*** Information supplied ***

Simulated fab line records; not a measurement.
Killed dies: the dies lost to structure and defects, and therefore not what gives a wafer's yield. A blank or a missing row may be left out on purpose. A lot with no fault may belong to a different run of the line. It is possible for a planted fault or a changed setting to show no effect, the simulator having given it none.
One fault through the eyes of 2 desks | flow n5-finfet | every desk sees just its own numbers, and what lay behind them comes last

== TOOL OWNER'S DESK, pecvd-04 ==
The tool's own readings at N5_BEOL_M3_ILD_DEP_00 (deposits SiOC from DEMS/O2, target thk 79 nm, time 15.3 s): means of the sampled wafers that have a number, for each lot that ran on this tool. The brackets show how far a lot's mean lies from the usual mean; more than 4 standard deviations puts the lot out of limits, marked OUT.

*** End of Information supplied ***

Brief – The entries above are to be copied word for word.

Written answer –
Simulated fab line records; not a measurement.
Killed dies: the dies lost to structure and defects, and therefore not what gives a wafer's yield. A blank or a missing row may be left out on purpose. A lot with no fault may belong to a different run of the line. It is possible for a planted fault or a changed setting to show no effect, the simulator having given it none.
One fault through the eyes of 2 desks | flow n5-finfet | every desk sees just its own numbers, and what lay behind them comes last

== TOOL OWNER'S DESK, pecvd-04 ==
The tool's own readings at N5_BEOL_M3_ILD_DEP_00 (deposits SiOC from DEMS/O2, target thk 79 nm, time 15.3 s): means of the sampled wafers that have a number, for each lot that ran on this tool. The brackets show how far a lot's mean lies from the usual mean; more than 4 standard deviations puts the lot out of limits, marked OUT.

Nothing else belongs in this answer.